- WORK ITEM -
Copy, exactly and without additions, every line in the records below from the one holding "route steps=1938 shown" through the one holding "lots that met", both ends included.

- SOURCE INFORMATION -
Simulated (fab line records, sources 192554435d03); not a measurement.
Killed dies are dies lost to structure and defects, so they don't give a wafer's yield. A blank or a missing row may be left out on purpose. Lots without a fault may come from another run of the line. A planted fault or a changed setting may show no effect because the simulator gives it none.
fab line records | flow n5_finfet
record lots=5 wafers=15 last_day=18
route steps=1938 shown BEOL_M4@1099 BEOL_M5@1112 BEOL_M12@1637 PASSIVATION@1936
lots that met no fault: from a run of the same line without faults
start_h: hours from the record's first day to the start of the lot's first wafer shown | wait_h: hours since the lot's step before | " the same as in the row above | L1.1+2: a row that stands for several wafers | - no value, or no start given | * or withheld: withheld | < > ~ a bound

- TASK RESPONSE -
route steps=1938 shown BEOL_M4@1099 BEOL_M5@1112 BEOL_M12@1637 PASSIVATION@1936
lots that met no fault: from a run of the same line without faults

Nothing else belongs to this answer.